*Record set*.
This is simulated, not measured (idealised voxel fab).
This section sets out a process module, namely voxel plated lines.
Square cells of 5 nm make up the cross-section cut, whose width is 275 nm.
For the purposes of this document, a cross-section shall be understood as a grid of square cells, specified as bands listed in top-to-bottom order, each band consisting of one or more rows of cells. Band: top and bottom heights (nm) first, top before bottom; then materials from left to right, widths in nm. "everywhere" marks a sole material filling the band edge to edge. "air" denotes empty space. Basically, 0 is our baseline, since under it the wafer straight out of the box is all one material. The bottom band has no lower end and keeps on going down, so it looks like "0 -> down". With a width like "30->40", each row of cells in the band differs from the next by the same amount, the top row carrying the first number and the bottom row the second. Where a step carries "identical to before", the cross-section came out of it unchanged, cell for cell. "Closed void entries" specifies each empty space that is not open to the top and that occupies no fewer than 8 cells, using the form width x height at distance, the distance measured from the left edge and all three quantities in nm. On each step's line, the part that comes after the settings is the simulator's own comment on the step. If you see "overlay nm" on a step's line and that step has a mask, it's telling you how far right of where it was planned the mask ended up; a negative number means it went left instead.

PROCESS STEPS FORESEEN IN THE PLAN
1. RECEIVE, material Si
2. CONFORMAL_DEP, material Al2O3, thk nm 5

*Assigned task*.
Each line from the start of the listing above through the line containing "Square cells of" should be copied exactly, please, with no other lines added.

*Written answer*.
This is simulated, not measured (idealised voxel fab).
This section sets out a process module, namely voxel plated lines.
Square cells of 5 nm make up the cross-section cut, whose width is 275 nm.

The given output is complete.